(ASSIGNED TASK): Up to and including the line with "8E,2.992,385,25.3,18,875.2,338.1,29.694,35.43", output the records exactly as they appear.

(MATERIAL PROVIDED):
☆ ☆ ☆ ☆ ☆ ☆ ☆
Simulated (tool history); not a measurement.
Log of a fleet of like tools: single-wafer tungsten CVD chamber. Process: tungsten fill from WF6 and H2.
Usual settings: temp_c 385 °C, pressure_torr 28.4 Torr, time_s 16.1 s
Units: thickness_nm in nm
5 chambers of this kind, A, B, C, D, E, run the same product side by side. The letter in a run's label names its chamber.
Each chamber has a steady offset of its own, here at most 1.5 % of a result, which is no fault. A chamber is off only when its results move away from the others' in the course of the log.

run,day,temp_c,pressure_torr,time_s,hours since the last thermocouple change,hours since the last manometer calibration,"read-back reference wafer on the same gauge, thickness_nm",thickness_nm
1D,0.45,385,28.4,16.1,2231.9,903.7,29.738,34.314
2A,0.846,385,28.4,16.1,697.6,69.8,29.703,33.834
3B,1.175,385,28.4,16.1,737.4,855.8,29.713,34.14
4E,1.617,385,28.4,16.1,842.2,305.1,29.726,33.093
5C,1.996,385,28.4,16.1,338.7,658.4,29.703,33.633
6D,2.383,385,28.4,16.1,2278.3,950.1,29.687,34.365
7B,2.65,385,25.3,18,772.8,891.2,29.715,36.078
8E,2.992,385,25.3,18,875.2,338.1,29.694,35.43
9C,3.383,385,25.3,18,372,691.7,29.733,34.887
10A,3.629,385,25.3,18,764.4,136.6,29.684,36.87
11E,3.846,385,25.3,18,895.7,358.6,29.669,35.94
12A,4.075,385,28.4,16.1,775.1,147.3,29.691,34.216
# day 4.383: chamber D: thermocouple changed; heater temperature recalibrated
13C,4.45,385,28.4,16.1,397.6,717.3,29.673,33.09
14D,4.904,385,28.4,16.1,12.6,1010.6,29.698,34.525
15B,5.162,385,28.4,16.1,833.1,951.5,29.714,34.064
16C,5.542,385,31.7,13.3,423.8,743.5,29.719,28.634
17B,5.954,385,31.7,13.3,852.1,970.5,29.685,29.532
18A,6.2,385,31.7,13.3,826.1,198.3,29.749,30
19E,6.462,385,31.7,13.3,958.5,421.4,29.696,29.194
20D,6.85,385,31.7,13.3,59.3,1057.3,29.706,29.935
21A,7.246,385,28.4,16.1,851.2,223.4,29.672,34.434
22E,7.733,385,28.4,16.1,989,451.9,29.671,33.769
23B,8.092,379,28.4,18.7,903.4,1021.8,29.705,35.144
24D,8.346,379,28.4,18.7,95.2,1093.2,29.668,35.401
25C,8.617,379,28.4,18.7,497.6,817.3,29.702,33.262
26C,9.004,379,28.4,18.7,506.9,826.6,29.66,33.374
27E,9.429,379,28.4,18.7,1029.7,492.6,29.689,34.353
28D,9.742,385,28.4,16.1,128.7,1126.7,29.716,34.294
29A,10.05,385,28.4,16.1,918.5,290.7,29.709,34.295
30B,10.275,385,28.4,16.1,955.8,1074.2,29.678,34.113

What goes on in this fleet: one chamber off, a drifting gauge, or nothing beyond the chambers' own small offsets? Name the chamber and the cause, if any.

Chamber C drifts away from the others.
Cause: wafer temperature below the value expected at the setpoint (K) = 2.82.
☆ ☆ ☆ ☆ ☆ ☆ ☆

(EXPECTED ANSWER):
Simulated (tool history); not a measurement.
Log of a fleet of like tools: single-wafer tungsten CVD chamber. Process: tungsten fill from WF6 and H2.
Usual settings: temp_c 385 °C, pressure_torr 28.4 Torr, time_s 16.1 s
Units: thickness_nm in nm
5 chambers of this kind, A, B, C, D, E, run the same product side by side. The letter in a run's label names its chamber.
Each chamber has a steady offset of its own, here at most 1.5 % of a result, which is no fault. A chamber is off only when its results move away from the others' in the course of the log.

run,day,temp_c,pressure_torr,time_s,hours since the last thermocouple change,hours since the last manometer calibration,"read-back reference wafer on the same gauge, thickness_nm",thickness_nm
1D,0.45,385,28.4,16.1,2231.9,903.7,29.738,34.314
2A,0.846,385,28.4,16.1,697.6,69.8,29.703,33.834
3B,1.175,385,28.4,16.1,737.4,855.8,29.713,34.14
4E,1.617,385,28.4,16.1,842.2,305.1,29.726,33.093
5C,1.996,385,28.4,16.1,338.7,658.4,29.703,33.633
6D,2.383,385,28.4,16.1,2278.3,950.1,29.687,34.365
7B,2.65,385,25.3,18,772.8,891.2,29.715,36.078
8E,2.992,385,25.3,18,875.2,338.1,29.694,35.43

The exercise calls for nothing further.